+++ Data to examine +++
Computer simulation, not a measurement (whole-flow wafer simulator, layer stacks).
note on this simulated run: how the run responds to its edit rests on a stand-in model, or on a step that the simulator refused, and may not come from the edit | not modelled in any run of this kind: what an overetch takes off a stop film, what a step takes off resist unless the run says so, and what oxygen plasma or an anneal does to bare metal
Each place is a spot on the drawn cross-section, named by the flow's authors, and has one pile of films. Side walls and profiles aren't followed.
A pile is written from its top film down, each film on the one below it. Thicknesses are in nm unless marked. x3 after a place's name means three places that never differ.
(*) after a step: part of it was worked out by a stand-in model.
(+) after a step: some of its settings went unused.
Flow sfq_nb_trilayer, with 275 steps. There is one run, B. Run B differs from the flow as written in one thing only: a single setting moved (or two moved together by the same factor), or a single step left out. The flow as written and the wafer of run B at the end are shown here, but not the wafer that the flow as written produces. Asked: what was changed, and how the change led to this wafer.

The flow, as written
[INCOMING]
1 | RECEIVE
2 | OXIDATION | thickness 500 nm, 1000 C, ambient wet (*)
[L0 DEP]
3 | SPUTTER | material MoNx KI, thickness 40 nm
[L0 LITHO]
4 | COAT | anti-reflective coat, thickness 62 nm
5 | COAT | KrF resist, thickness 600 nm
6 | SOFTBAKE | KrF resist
+++

* [Work task]:
Give back the material exactly as it is shown above.

* [Answer box]:
Computer simulation, not a measurement (whole-flow wafer simulator, layer stacks).
note on this simulated run: how the run responds to its edit rests on a stand-in model, or on a step that the simulator refused, and may not come from the edit | not modelled in any run of this kind: what an overetch takes off a stop film, what a step takes off resist unless the run says so, and what oxygen plasma or an anneal does to bare metal
Each place is a spot on the drawn cross-section, named by the flow's authors, and has one pile of films. Side walls and profiles aren't followed.
A pile is written from its top film down, each film on the one below it. Thicknesses are in nm unless marked. x3 after a place's name means three places that never differ.
(*) after a step: part of it was worked out by a stand-in model.
(+) after a step: some of its settings went unused.
Flow sfq_nb_trilayer, with 275 steps. There is one run, B. Run B differs from the flow as written in one thing only: a single setting moved (or two moved together by the same factor), or a single step left out. The flow as written and the wafer of run B at the end are shown here, but not the wafer that the flow as written produces. Asked: what was changed, and how the change led to this wafer.

The flow, as written
[INCOMING]
1 | RECEIVE
2 | OXIDATION | thickness 500 nm, 1000 C, ambient wet (*)
[L0 DEP]
3 | SPUTTER | material MoNx KI, thickness 40 nm
[L0 LITHO]
4 | COAT | anti-reflective coat, thickness 62 nm
5 | COAT | KrF resist, thickness 600 nm
6 | SOFTBAKE | KrF resist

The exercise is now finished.